Given records
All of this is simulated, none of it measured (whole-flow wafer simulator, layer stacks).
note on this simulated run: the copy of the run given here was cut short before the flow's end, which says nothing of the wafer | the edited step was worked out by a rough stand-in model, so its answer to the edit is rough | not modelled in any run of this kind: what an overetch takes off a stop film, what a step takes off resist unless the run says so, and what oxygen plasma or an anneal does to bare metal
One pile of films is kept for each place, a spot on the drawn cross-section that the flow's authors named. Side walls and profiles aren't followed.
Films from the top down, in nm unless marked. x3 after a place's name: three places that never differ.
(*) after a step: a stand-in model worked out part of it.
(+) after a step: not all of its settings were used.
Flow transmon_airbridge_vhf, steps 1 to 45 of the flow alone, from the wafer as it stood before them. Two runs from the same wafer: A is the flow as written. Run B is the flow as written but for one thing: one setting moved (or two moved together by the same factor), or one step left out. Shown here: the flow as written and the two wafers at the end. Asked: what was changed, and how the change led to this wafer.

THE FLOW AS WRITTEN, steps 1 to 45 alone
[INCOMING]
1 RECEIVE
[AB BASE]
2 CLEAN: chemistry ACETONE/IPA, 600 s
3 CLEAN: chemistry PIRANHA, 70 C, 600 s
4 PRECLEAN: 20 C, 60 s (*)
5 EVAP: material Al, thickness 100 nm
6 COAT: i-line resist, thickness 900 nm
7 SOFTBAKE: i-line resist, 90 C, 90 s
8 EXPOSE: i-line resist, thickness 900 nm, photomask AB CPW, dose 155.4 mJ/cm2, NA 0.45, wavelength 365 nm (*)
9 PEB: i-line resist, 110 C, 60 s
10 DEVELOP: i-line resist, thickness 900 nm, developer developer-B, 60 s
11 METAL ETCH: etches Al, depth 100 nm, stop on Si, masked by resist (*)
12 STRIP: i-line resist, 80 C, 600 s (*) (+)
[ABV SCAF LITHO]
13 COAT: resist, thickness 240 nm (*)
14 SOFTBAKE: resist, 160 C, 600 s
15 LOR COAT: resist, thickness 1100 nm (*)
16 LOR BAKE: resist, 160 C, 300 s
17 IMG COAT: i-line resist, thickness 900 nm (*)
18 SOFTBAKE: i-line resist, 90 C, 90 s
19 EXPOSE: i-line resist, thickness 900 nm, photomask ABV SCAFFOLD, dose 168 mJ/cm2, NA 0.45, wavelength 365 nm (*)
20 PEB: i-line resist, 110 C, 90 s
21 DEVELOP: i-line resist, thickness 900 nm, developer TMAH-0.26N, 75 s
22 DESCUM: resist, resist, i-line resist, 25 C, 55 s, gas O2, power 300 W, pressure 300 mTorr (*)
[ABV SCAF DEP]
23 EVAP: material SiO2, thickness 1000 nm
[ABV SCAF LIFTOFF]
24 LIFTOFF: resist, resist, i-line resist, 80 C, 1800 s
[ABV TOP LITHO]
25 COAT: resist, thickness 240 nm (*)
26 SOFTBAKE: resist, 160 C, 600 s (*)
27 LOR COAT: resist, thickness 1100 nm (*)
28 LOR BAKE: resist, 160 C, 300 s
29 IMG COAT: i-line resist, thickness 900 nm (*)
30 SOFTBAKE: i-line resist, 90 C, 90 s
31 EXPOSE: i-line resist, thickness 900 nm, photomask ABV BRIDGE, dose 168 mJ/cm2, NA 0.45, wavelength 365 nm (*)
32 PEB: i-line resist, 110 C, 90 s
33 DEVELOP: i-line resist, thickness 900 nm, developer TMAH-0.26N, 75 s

Assigned task
Please copy only these lines, exactly: the first line of the records through the line containing "(+) after a", ends included.

Written response
All of this is simulated, none of it measured (whole-flow wafer simulator, layer stacks).
note on this simulated run: the copy of the run given here was cut short before the flow's end, which says nothing of the wafer | the edited step was worked out by a rough stand-in model, so its answer to the edit is rough | not modelled in any run of this kind: what an overetch takes off a stop film, what a step takes off resist unless the run says so, and what oxygen plasma or an anneal does to bare metal
One pile of films is kept for each place, a spot on the drawn cross-section that the flow's authors named. Side walls and profiles aren't followed.
Films from the top down, in nm unless marked. x3 after a place's name: three places that never differ.
(*) after a step: a stand-in model worked out part of it.
(+) after a step: not all of its settings were used.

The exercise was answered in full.